---*---

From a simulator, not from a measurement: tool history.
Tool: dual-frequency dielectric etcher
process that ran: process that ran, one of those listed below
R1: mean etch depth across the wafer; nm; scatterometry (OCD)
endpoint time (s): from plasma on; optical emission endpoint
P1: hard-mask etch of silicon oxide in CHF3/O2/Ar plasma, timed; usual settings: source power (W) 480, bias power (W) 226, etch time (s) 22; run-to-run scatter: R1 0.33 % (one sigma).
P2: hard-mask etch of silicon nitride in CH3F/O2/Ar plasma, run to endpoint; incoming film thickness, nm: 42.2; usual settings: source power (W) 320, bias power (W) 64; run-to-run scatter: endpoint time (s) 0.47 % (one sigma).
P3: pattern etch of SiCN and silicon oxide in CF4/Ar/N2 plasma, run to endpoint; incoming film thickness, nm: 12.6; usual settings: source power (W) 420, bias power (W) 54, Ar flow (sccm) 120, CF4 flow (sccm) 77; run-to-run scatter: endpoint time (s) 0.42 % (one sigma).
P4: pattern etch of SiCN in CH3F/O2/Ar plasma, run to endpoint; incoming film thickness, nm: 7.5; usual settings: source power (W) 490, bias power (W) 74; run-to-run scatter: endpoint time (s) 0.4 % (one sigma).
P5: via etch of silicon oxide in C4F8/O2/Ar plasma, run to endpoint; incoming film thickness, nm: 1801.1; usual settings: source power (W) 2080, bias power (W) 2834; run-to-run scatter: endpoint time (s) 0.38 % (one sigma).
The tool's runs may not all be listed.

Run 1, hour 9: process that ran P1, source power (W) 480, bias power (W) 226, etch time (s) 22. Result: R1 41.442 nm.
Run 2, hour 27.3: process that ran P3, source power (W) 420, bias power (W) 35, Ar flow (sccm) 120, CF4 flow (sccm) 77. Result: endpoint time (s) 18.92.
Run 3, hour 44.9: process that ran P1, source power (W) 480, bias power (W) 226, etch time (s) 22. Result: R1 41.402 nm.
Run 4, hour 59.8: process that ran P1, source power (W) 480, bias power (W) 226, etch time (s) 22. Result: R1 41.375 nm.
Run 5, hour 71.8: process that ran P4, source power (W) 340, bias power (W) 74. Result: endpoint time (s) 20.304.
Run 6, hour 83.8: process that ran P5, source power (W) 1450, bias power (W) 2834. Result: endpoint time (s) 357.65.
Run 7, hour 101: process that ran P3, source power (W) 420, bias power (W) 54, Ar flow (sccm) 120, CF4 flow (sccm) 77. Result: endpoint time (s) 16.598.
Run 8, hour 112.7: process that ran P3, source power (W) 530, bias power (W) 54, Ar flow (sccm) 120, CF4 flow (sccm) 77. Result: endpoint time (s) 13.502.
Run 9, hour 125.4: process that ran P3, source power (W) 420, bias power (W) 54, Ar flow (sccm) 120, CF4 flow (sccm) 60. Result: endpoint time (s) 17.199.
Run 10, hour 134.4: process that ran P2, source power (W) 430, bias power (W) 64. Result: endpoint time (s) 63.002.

---*---

## Work instruction
Here the job is to output the lines from the start of the material through the line with "P2: hard-mask etch", inclusive, exactly and with nothing else.

## Task result
From a simulator, not from a measurement: tool history.
Tool: dual-frequency dielectric etcher
process that ran: process that ran, one of those listed below
R1: mean etch depth across the wafer; nm; scatterometry (OCD)
endpoint time (s): from plasma on; optical emission endpoint
P1: hard-mask etch of silicon oxide in CHF3/O2/Ar plasma, timed; usual settings: source power (W) 480, bias power (W) 226, etch time (s) 22; run-to-run scatter: R1 0.33 % (one sigma).
P2: hard-mask etch of silicon nitride in CH3F/O2/Ar plasma, run to endpoint; incoming film thickness, nm: 42.2; usual settings: source power (W) 320, bias power (W) 64; run-to-run scatter: endpoint time (s) 0.47 % (one sigma).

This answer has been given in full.